**MATERIAL SHOWN:**
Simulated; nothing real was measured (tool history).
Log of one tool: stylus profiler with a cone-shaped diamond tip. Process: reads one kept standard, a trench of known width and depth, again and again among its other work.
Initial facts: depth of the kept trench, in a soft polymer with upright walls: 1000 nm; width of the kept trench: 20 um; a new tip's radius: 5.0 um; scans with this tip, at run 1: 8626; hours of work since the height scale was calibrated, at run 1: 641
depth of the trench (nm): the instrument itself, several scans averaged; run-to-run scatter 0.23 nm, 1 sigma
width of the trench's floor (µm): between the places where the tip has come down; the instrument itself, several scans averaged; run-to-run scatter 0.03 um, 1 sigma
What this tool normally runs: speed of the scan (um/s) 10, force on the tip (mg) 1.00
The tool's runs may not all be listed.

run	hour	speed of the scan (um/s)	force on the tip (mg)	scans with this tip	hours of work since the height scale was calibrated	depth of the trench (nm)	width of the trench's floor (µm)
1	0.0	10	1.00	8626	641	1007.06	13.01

**BRIEF:** All entries are to be copied exactly as they read.

**EXERCISE SOLUTION:**
Simulated; nothing real was measured (tool history).
Log of one tool: stylus profiler with a cone-shaped diamond tip. Process: reads one kept standard, a trench of known width and depth, again and again among its other work.
Initial facts: depth of the kept trench, in a soft polymer with upright walls: 1000 nm; width of the kept trench: 20 um; a new tip's radius: 5.0 um; scans with this tip, at run 1: 8626; hours of work since the height scale was calibrated, at run 1: 641
depth of the trench (nm): the instrument itself, several scans averaged; run-to-run scatter 0.23 nm, 1 sigma
width of the trench's floor (µm): between the places where the tip has come down; the instrument itself, several scans averaged; run-to-run scatter 0.03 um, 1 sigma
What this tool normally runs: speed of the scan (um/s) 10, force on the tip (mg) 1.00
The tool's runs may not all be listed.

run	hour	speed of the scan (um/s)	force on the tip (mg)	scans with this tip	hours of work since the height scale was calibrated	depth of the trench (nm)	width of the trench's floor (µm)
1	0.0	10	1.00	8626	641	1007.06	13.01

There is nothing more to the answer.